[Requirement] In the data below, find the line that contains "Run 7, hour" and the line that contains "Run 9, hour". Copy both, plus every line between them, exactly.

----------------------------------------

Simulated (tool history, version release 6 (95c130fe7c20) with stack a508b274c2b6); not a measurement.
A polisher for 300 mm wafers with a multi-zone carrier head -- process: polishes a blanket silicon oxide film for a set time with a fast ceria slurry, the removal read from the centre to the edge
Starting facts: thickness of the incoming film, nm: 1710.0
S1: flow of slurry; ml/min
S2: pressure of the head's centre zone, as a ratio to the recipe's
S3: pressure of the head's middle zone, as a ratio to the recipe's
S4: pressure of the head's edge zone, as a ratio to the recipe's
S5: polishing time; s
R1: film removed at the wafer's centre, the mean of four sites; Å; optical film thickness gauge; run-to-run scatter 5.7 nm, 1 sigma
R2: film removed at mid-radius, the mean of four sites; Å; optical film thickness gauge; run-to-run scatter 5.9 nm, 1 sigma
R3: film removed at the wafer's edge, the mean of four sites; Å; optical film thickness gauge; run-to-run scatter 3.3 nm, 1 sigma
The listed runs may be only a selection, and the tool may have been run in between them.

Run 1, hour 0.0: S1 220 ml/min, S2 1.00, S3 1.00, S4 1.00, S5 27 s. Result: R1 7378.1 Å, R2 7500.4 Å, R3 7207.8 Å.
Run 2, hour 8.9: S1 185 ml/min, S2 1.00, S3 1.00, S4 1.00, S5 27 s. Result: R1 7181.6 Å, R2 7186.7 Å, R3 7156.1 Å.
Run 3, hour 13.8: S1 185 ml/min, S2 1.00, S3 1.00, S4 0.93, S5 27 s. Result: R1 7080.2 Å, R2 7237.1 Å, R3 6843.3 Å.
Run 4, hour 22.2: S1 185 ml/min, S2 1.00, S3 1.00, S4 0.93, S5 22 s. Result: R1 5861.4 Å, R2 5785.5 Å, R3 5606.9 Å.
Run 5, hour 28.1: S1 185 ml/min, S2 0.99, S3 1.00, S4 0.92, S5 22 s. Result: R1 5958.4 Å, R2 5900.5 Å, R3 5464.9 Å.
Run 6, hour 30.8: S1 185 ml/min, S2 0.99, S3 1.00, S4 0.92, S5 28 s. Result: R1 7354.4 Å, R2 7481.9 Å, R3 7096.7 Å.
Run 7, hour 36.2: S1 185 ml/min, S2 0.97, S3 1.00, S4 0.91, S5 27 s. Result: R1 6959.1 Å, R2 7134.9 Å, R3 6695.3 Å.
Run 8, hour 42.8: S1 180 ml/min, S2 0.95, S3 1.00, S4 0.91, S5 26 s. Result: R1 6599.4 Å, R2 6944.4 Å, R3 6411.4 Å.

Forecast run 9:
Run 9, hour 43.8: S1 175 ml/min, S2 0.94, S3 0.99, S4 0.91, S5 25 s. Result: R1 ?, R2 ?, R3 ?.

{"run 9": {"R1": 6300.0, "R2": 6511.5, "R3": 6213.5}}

----------------------------------------

[Response]
Run 7, hour 36.2: S1 185 ml/min, S2 0.97, S3 1.00, S4 0.91, S5 27 s. Result: R1 6959.1 Å, R2 7134.9 Å, R3 6695.3 Å.
Run 8, hour 42.8: S1 180 ml/min, S2 0.95, S3 1.00, S4 0.91, S5 26 s. Result: R1 6599.4 Å, R2 6944.4 Å, R3 6411.4 Å.

Forecast run 9:
Run 9, hour 43.8: S1 175 ml/min, S2 0.94, S3 0.99, S4 0.91, S5 25 s. Result: R1 ?, R2 ?, R3 ?.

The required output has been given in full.